## Assignment
Print the lines that run from the line with "A wafer's yield" to the line with "start-h: hours from", keeping both end lines, exactly as they appear in the entries below, and nothing else.

## Dataset records
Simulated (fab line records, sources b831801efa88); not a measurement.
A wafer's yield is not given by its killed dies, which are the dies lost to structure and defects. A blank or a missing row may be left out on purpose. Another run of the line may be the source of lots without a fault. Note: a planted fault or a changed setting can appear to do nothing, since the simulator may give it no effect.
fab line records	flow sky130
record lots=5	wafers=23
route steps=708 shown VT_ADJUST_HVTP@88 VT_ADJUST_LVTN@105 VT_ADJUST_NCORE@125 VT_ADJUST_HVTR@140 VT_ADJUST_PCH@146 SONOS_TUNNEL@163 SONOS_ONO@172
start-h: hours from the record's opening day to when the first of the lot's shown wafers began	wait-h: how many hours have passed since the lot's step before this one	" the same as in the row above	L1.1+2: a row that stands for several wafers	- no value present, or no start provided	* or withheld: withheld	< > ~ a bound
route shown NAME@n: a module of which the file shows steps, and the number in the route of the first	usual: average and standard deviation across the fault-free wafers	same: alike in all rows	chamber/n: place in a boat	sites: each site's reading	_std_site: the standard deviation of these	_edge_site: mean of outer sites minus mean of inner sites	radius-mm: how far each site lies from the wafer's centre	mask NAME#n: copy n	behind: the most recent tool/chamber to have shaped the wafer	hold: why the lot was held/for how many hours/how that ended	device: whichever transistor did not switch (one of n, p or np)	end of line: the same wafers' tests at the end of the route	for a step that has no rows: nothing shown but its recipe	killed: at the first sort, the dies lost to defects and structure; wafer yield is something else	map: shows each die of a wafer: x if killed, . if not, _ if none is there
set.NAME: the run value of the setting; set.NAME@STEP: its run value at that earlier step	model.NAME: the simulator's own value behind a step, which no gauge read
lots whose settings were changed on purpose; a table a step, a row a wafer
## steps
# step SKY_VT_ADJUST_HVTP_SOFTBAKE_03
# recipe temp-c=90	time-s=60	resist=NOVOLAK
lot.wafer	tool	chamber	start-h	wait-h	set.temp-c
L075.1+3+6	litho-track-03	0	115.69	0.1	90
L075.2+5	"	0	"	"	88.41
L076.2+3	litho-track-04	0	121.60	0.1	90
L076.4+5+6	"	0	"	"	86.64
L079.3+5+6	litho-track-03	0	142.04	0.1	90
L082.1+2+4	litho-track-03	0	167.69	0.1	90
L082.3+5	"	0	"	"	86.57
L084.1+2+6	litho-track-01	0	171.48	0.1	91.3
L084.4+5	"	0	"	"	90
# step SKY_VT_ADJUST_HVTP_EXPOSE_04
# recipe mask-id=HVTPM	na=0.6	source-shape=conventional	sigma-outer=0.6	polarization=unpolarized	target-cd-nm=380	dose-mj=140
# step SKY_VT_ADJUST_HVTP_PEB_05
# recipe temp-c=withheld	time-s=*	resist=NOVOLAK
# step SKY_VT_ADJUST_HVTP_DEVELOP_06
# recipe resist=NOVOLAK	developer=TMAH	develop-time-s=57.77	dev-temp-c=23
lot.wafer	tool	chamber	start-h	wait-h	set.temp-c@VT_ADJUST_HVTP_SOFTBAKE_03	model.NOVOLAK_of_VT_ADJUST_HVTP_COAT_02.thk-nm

## Your response
A wafer's yield is not given by its killed dies, which are the dies lost to structure and defects. A blank or a missing row may be left out on purpose. Another run of the line may be the source of lots without a fault. Note: a planted fault or a changed setting can appear to do nothing, since the simulator may give it no effect.
fab line records	flow sky130
record lots=5	wafers=23
route steps=708 shown VT_ADJUST_HVTP@88 VT_ADJUST_LVTN@105 VT_ADJUST_NCORE@125 VT_ADJUST_HVTR@140 VT_ADJUST_PCH@146 SONOS_TUNNEL@163 SONOS_ONO@172
start-h: hours from the record's opening day to when the first of the lot's shown wafers began	wait-h: how many hours have passed since the lot's step before this one	" the same as in the row above	L1.1+2: a row that stands for several wafers	- no value present, or no start provided	* or withheld: withheld	< > ~ a bound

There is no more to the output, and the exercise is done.